▸ Work item
Every line of the data must appear again in the answer, exactly as written.

▸ Data provided
________________________________________

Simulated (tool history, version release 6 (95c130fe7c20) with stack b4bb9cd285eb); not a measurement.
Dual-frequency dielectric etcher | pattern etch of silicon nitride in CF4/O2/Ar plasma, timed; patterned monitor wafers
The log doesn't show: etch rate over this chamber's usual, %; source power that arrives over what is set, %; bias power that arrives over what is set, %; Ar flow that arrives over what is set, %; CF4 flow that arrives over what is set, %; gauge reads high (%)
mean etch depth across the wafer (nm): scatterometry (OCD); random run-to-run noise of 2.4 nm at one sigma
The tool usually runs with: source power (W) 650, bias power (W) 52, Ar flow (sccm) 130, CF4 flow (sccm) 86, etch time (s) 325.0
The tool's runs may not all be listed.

________________________________________

▸ Written answer
Simulated (tool history, version release 6 (95c130fe7c20) with stack b4bb9cd285eb); not a measurement.
Dual-frequency dielectric etcher | pattern etch of silicon nitride in CF4/O2/Ar plasma, timed; patterned monitor wafers
The log doesn't show: etch rate over this chamber's usual, %; source power that arrives over what is set, %; bias power that arrives over what is set, %; Ar flow that arrives over what is set, %; CF4 flow that arrives over what is set, %; gauge reads high (%)
mean etch depth across the wafer (nm): scatterometry (OCD); random run-to-run noise of 2.4 nm at one sigma
The tool usually runs with: source power (W) 650, bias power (W) 52, Ar flow (sccm) 130, CF4 flow (sccm) 86, etch time (s) 325.0
The tool's runs may not all be listed.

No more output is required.